[INFORMATION GIVEN — start]

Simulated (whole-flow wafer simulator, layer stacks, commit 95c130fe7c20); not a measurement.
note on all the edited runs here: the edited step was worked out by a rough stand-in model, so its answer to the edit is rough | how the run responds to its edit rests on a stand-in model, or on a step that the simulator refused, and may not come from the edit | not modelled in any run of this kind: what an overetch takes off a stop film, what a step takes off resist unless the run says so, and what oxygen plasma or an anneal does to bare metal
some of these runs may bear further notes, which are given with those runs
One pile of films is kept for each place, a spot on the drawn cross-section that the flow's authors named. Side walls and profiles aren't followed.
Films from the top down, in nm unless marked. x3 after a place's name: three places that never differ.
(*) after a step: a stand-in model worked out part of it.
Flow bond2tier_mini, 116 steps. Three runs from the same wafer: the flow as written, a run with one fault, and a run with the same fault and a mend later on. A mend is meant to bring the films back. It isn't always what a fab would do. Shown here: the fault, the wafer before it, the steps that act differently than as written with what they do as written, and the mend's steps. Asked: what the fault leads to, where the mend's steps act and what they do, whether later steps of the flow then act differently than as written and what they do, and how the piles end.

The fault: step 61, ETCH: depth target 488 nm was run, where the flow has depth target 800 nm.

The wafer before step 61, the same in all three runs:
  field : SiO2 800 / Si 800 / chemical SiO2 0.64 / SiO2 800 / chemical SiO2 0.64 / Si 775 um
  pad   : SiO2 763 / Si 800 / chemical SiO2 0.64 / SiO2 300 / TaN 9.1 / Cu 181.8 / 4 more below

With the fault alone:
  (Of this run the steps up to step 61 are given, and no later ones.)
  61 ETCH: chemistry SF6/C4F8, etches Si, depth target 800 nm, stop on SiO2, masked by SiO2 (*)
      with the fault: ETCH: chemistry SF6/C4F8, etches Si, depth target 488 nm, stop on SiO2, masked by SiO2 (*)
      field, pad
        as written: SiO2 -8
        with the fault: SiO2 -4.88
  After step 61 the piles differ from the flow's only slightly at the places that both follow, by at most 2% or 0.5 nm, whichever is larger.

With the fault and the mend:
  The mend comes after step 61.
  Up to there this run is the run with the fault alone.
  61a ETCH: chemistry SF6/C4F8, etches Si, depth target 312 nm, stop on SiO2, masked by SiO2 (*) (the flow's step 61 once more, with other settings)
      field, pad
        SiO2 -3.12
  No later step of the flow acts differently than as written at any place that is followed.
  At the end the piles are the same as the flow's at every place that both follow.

[INFORMATION GIVEN — finish]

BRIEF: Using the data above, reproduce exactly the lines from the line that contains "field : SiO2" through the line that contains "Up to there", including both.

ANSWER AREA:
  field : SiO2 800 / Si 800 / chemical SiO2 0.64 / SiO2 800 / chemical SiO2 0.64 / Si 775 um
  pad   : SiO2 763 / Si 800 / chemical SiO2 0.64 / SiO2 300 / TaN 9.1 / Cu 181.8 / 4 more below

With the fault alone:
  (Of this run the steps up to step 61 are given, and no later ones.)
  61 ETCH: chemistry SF6/C4F8, etches Si, depth target 800 nm, stop on SiO2, masked by SiO2 (*)
      with the fault: ETCH: chemistry SF6/C4F8, etches Si, depth target 488 nm, stop on SiO2, masked by SiO2 (*)
      field, pad
        as written: SiO2 -8
        with the fault: SiO2 -4.88
  After step 61 the piles differ from the flow's only slightly at the places that both follow, by at most 2% or 0.5 nm, whichever is larger.

With the fault and the mend:
  The mend comes after step 61.
  Up to there this run is the run with the fault alone.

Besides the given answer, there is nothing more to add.